### Data for analysis
━━━━━━━━━━

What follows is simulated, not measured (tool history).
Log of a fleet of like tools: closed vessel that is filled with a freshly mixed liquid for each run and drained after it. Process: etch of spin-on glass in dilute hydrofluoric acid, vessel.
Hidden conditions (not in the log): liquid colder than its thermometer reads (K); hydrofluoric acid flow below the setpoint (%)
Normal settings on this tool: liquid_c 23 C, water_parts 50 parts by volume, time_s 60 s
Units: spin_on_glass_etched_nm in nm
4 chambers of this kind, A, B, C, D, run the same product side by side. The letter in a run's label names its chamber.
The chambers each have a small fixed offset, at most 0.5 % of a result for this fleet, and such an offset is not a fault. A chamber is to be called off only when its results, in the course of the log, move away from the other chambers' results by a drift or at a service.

━━━━━━━━━━

### Work item
Output all of the records above unchanged.

### Written answer
What follows is simulated, not measured (tool history).
Log of a fleet of like tools: closed vessel that is filled with a freshly mixed liquid for each run and drained after it. Process: etch of spin-on glass in dilute hydrofluoric acid, vessel.
Hidden conditions (not in the log): liquid colder than its thermometer reads (K); hydrofluoric acid flow below the setpoint (%)
Normal settings on this tool: liquid_c 23 C, water_parts 50 parts by volume, time_s 60 s
Units: spin_on_glass_etched_nm in nm
4 chambers of this kind, A, B, C, D, run the same product side by side. The letter in a run's label names its chamber.
The chambers each have a small fixed offset, at most 0.5 % of a result for this fleet, and such an offset is not a fault. A chamber is to be called off only when its results, in the course of the log, move away from the other chambers' results by a drift or at a service.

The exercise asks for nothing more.